**ASSIGNMENT:**
All of the entries below need to be repeated exactly.

**DATASET RECORDS:**
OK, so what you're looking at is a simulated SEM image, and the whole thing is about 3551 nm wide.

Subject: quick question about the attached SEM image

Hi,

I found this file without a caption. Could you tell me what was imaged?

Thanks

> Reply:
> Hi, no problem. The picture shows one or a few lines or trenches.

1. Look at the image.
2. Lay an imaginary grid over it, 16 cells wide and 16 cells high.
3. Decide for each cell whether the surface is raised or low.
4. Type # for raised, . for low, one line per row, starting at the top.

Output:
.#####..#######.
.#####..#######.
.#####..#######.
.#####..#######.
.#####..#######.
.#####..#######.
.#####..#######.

**TASK ANSWER:**
OK, so what you're looking at is a simulated SEM image, and the whole thing is about 3551 nm wide.

Subject: quick question about the attached SEM image

Hi,

I found this file without a caption. Could you tell me what was imaged?

Thanks

> Reply:
> Hi, no problem. The picture shows one or a few lines or trenches.

1. Look at the image.
2. Lay an imaginary grid over it, 16 cells wide and 16 cells high.
3. Decide for each cell whether the surface is raised or low.
4. Type # for raised, . for low, one line per row, starting at the top.

Output:
.#####..#######.
.#####..#######.
.#####..#######.
.#####..#######.
.#####..#######.
.#####..#######.
.#####..#######.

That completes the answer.